» Action item:
Only the lines below between the ones containing "The listed runs" and "635 | 26.6 | ? |", inclusive, are to be reproduced, each exactly as it stands.

» Raw data:
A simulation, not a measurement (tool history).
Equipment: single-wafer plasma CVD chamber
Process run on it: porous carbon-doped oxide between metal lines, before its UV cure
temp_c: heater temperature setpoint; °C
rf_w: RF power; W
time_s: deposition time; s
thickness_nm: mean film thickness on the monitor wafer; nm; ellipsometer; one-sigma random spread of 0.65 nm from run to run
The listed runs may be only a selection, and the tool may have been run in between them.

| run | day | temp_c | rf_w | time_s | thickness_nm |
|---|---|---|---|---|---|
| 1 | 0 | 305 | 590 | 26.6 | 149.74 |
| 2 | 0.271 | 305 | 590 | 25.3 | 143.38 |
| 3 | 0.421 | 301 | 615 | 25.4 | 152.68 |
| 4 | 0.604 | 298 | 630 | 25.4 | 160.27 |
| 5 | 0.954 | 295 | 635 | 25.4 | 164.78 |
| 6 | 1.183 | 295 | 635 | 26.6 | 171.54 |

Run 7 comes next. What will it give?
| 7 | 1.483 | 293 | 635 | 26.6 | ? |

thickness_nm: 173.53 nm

» Task solution:
The listed runs may be only a selection, and the tool may have been run in between them.

| run | day | temp_c | rf_w | time_s | thickness_nm |
|---|---|---|---|---|---|
| 1 | 0 | 305 | 590 | 26.6 | 149.74 |
| 2 | 0.271 | 305 | 590 | 25.3 | 143.38 |
| 3 | 0.421 | 301 | 615 | 25.4 | 152.68 |
| 4 | 0.604 | 298 | 630 | 25.4 | 160.27 |
| 5 | 0.954 | 295 | 635 | 25.4 | 164.78 |
| 6 | 1.183 | 295 | 635 | 26.6 | 171.54 |

Run 7 comes next. What will it give?
| 7 | 1.483 | 293 | 635 | 26.6 | ? |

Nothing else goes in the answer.